> Brief
Everything from the first line of the records to the line containing "overlay nm, on", inclusive, is to be extracted exactly, and nothing more.

*** Block opens ***

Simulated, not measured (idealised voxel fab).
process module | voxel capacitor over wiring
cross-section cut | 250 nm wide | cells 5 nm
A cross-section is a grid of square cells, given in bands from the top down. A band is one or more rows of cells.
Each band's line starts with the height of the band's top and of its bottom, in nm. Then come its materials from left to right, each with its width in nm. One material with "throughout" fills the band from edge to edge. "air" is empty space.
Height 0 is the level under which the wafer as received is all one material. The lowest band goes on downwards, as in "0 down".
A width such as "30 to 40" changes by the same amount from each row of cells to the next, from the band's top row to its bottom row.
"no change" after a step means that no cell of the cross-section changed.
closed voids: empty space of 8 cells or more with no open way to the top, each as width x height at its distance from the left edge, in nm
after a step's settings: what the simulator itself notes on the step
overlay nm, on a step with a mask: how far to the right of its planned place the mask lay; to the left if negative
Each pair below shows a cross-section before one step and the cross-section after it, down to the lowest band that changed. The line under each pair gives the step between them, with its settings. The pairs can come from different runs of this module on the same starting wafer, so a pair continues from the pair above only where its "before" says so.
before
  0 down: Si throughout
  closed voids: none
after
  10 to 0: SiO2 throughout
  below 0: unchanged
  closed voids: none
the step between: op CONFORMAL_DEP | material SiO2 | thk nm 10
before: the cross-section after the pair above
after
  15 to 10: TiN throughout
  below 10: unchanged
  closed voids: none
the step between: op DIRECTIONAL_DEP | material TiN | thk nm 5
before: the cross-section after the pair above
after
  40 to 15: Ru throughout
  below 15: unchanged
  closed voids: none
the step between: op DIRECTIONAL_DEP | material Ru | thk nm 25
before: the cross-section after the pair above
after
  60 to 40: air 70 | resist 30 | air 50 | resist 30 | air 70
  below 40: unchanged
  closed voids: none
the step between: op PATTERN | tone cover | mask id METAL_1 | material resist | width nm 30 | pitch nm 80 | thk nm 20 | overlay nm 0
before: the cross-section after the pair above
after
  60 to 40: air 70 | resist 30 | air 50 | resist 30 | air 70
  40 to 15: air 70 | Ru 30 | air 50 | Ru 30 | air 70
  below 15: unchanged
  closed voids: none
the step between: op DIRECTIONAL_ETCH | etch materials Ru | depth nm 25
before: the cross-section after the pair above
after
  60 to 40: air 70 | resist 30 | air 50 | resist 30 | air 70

*** Block closes ***

> Worked solution
Simulated, not measured (idealised voxel fab).
process module | voxel capacitor over wiring
cross-section cut | 250 nm wide | cells 5 nm
A cross-section is a grid of square cells, given in bands from the top down. A band is one or more rows of cells.
Each band's line starts with the height of the band's top and of its bottom, in nm. Then come its materials from left to right, each with its width in nm. One material with "throughout" fills the band from edge to edge. "air" is empty space.
Height 0 is the level under which the wafer as received is all one material. The lowest band goes on downwards, as in "0 down".
A width such as "30 to 40" changes by the same amount from each row of cells to the next, from the band's top row to its bottom row.
"no change" after a step means that no cell of the cross-section changed.
closed voids: empty space of 8 cells or more with no open way to the top, each as width x height at its distance from the left edge, in nm
after a step's settings: what the simulator itself notes on the step
overlay nm, on a step with a mask: how far to the right of its planned place the mask lay; to the left if negative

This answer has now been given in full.